*** SOURCE DATA ***
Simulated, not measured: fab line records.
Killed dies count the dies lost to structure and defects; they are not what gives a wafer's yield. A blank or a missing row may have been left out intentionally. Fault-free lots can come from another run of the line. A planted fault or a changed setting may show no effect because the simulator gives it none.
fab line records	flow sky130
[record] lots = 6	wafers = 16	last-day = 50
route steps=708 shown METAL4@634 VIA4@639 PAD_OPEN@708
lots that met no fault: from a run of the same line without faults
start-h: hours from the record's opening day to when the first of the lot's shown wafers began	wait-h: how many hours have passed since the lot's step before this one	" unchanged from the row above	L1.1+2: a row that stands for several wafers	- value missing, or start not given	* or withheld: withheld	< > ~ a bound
***

> [REQUIREMENT] Taking care to miss no line, set down the whole listing above exactly.

> [WORKED SOLUTION]
Simulated, not measured: fab line records.
Killed dies count the dies lost to structure and defects; they are not what gives a wafer's yield. A blank or a missing row may have been left out intentionally. Fault-free lots can come from another run of the line. A planted fault or a changed setting may show no effect because the simulator gives it none.
fab line records	flow sky130
[record] lots = 6	wafers = 16	last-day = 50
route steps=708 shown METAL4@634 VIA4@639 PAD_OPEN@708
lots that met no fault: from a run of the same line without faults
start-h: hours from the record's opening day to when the first of the lot's shown wafers began	wait-h: how many hours have passed since the lot's step before this one	" unchanged from the row above	L1.1+2: a row that stands for several wafers	- value missing, or start not given	* or withheld: withheld	< > ~ a bound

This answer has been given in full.